#### Brief
Restate verbatim the span of lines below between the line with "This section sets" and the line with "The cross-sections in", including those two lines, and only that span.

╔══

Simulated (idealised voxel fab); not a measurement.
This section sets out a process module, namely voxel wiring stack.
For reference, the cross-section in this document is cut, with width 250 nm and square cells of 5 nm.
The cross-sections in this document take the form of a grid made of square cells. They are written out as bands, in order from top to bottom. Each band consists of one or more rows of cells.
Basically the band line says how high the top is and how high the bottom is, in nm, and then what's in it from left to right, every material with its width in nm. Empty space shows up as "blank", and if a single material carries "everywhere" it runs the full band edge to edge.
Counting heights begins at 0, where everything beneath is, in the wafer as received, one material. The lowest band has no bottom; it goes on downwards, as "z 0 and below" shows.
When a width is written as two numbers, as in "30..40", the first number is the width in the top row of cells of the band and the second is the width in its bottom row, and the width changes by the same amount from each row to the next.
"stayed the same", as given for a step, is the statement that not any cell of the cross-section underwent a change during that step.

╚══

#### Problem solution
This section sets out a process module, namely voxel wiring stack.
For reference, the cross-section in this document is cut, with width 250 nm and square cells of 5 nm.
The cross-sections in this document take the form of a grid made of square cells. They are written out as bands, in order from top to bottom. Each band consists of one or more rows of cells.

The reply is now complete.